*Task item:* Could you retype the listing beneath, keeping each line exactly as it is?

*Material provided:*
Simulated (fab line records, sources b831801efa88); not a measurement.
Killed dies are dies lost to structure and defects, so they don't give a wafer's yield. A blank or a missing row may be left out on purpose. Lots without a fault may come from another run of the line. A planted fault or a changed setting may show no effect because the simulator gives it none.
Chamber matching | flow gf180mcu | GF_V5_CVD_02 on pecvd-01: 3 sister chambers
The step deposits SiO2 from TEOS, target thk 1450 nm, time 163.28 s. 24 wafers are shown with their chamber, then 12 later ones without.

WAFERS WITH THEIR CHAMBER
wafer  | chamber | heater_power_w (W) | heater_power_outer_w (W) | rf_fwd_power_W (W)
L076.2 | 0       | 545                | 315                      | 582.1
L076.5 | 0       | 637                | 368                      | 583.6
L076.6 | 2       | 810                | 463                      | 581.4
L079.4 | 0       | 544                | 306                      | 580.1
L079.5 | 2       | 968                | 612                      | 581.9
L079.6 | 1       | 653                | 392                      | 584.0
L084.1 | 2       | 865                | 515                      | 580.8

*Task response:*
Simulated (fab line records, sources b831801efa88); not a measurement.
Killed dies are dies lost to structure and defects, so they don't give a wafer's yield. A blank or a missing row may be left out on purpose. Lots without a fault may come from another run of the line. A planted fault or a changed setting may show no effect because the simulator gives it none.
Chamber matching | flow gf180mcu | GF_V5_CVD_02 on pecvd-01: 3 sister chambers
The step deposits SiO2 from TEOS, target thk 1450 nm, time 163.28 s. 24 wafers are shown with their chamber, then 12 later ones without.

WAFERS WITH THEIR CHAMBER
wafer  | chamber | heater_power_w (W) | heater_power_outer_w (W) | rf_fwd_power_W (W)
L076.2 | 0       | 545                | 315                      | 582.1
L076.5 | 0       | 637                | 368                      | 583.6
L076.6 | 2       | 810                | 463                      | 581.4
L079.4 | 0       | 544                | 306                      | 580.1
L079.5 | 2       | 968                | 612                      | 581.9
L079.6 | 1       | 653                | 392                      | 584.0
L084.1 | 2       | 865                | 515                      | 580.8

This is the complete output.